-- Required action --
Nothing past the line containing "L165;day 30 00:01;cd_sem-01;258.8" belongs in the output. Copy exactly every line of the data below from the first up to and including it.

-- The data --
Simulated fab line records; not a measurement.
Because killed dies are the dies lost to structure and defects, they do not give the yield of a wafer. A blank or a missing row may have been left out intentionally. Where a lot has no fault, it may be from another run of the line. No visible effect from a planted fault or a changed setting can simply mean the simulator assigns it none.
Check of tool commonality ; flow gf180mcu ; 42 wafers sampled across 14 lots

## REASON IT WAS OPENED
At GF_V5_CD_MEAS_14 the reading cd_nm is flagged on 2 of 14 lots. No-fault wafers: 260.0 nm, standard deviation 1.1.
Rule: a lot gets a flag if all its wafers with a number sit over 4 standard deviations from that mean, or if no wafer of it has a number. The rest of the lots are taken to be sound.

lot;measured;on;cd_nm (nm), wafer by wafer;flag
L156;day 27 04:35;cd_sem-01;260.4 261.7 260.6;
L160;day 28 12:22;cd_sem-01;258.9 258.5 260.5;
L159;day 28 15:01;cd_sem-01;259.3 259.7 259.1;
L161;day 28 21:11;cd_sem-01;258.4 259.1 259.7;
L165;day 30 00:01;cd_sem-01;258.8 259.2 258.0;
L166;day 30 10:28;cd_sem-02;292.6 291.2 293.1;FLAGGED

-- Exercise response --
Simulated fab line records; not a measurement.
Because killed dies are the dies lost to structure and defects, they do not give the yield of a wafer. A blank or a missing row may have been left out intentionally. Where a lot has no fault, it may be from another run of the line. No visible effect from a planted fault or a changed setting can simply mean the simulator assigns it none.
Check of tool commonality ; flow gf180mcu ; 42 wafers sampled across 14 lots

## REASON IT WAS OPENED
At GF_V5_CD_MEAS_14 the reading cd_nm is flagged on 2 of 14 lots. No-fault wafers: 260.0 nm, standard deviation 1.1.
Rule: a lot gets a flag if all its wafers with a number sit over 4 standard deviations from that mean, or if no wafer of it has a number. The rest of the lots are taken to be sound.

lot;measured;on;cd_nm (nm), wafer by wafer;flag
L156;day 27 04:35;cd_sem-01;260.4 261.7 260.6;
L160;day 28 12:22;cd_sem-01;258.9 258.5 260.5;
L159;day 28 15:01;cd_sem-01;259.3 259.7 259.1;
L161;day 28 21:11;cd_sem-01;258.4 259.1 259.7;
L165;day 30 00:01;cd_sem-01;258.8 259.2 258.0;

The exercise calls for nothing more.